-=-=-=-=-
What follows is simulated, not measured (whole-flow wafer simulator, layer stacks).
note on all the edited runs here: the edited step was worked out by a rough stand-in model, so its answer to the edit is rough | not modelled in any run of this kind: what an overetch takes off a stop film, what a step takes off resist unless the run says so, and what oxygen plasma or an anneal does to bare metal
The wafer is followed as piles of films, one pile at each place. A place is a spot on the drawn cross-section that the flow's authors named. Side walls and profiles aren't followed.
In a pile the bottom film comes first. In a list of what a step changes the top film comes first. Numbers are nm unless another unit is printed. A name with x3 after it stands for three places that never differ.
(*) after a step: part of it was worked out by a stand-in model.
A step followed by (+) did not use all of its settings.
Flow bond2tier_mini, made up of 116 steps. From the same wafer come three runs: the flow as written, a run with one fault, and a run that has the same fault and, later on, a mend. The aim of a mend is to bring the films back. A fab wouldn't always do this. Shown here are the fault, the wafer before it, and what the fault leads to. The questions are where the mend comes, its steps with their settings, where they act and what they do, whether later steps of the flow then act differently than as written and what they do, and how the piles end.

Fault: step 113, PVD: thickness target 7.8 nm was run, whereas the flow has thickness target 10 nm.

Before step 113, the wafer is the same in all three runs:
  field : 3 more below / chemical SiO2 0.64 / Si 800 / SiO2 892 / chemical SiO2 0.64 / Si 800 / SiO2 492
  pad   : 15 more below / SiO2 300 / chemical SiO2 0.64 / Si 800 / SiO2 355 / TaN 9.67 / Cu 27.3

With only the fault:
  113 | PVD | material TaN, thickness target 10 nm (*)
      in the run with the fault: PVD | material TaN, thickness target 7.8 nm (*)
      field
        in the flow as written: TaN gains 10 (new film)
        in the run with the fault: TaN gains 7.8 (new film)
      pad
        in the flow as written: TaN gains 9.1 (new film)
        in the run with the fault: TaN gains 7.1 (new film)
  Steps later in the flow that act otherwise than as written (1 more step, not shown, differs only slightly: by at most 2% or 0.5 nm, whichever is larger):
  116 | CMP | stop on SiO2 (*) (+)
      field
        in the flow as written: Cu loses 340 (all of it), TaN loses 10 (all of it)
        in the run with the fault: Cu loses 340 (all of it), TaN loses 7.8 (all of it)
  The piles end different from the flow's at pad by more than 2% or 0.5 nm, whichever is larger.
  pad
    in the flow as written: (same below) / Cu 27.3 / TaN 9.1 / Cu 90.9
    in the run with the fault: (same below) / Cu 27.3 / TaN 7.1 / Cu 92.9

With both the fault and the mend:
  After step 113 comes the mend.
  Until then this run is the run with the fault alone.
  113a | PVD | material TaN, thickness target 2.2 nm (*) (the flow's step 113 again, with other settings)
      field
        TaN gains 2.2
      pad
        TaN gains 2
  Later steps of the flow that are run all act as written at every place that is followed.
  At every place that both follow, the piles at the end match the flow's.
-=-=-=-=-

◆ Action item:
Wherever the line holding "113a | PVD |" falls in the entries above, copy exactly from it through the line holding "Later steps of the flow that", inclusive, and add nothing.

◆ Your response:
  113a | PVD | material TaN, thickness target 2.2 nm (*) (the flow's step 113 again, with other settings)
      field
        TaN gains 2.2
      pad
        TaN gains 2
  Later steps of the flow that are run all act as written at every place that is followed.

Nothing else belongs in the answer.